> **EXERCISE**: Produce an exact copy of the first line of the data below and each line after it, please, up to and including the one with "C3: hours since".

> **DATA UNDER STUDY**:
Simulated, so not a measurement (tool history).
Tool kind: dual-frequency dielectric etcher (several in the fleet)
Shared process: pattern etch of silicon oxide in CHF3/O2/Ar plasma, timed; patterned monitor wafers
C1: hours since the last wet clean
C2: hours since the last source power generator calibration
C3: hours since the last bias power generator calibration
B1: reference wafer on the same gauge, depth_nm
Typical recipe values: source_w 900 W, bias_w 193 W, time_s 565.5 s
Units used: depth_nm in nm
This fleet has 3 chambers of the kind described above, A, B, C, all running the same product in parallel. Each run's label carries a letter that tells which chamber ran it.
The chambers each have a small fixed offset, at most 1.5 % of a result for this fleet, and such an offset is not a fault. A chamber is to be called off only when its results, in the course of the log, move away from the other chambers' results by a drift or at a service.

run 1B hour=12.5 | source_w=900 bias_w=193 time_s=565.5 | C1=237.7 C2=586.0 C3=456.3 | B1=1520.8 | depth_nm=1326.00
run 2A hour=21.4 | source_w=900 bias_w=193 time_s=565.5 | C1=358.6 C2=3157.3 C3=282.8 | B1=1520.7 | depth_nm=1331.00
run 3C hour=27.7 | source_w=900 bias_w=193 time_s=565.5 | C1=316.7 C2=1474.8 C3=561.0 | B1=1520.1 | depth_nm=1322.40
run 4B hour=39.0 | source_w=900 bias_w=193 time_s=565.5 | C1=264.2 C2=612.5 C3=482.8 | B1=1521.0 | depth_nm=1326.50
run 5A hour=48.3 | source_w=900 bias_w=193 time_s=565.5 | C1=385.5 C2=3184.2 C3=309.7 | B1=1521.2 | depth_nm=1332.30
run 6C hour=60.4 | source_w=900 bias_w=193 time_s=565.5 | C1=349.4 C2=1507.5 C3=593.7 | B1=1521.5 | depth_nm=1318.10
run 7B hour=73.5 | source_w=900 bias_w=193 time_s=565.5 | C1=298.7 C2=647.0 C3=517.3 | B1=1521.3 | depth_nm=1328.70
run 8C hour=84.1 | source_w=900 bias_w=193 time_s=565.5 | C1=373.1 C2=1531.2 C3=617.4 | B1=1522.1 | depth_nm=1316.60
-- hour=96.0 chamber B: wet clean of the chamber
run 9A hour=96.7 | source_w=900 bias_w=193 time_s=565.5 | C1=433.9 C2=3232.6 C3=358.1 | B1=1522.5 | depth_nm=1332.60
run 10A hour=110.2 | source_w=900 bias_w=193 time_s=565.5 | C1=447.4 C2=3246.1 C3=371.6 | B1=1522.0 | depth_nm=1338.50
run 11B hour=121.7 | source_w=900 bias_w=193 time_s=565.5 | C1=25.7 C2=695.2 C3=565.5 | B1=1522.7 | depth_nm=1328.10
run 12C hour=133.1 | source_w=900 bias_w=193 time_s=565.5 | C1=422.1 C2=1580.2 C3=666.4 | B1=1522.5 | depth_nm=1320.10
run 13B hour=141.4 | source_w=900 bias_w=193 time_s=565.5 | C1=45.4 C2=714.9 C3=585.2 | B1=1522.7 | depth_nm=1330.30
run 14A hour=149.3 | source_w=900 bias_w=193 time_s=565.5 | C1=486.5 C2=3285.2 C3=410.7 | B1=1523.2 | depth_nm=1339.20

> **TASK ANSWER**:
Simulated, so not a measurement (tool history).
Tool kind: dual-frequency dielectric etcher (several in the fleet)
Shared process: pattern etch of silicon oxide in CHF3/O2/Ar plasma, timed; patterned monitor wafers
C1: hours since the last wet clean
C2: hours since the last source power generator calibration
C3: hours since the last bias power generator calibration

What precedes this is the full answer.